:: Requirement ::
An exact copy of every entry below is needed.

:: Provided material ::
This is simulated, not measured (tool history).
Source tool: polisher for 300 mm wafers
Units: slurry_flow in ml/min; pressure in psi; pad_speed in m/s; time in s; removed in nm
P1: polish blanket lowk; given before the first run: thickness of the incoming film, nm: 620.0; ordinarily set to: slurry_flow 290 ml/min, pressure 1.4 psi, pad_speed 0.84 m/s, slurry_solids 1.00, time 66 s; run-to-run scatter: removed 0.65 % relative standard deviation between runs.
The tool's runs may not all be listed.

:: Expected answer ::
This is simulated, not measured (tool history).
Source tool: polisher for 300 mm wafers
Units: slurry_flow in ml/min; pressure in psi; pad_speed in m/s; time in s; removed in nm
P1: polish blanket lowk; given before the first run: thickness of the incoming film, nm: 620.0; ordinarily set to: slurry_flow 290 ml/min, pressure 1.4 psi, pad_speed 0.84 m/s, slurry_solids 1.00, time 66 s; run-to-run scatter: removed 0.65 % relative standard deviation between runs.
The tool's runs may not all be listed.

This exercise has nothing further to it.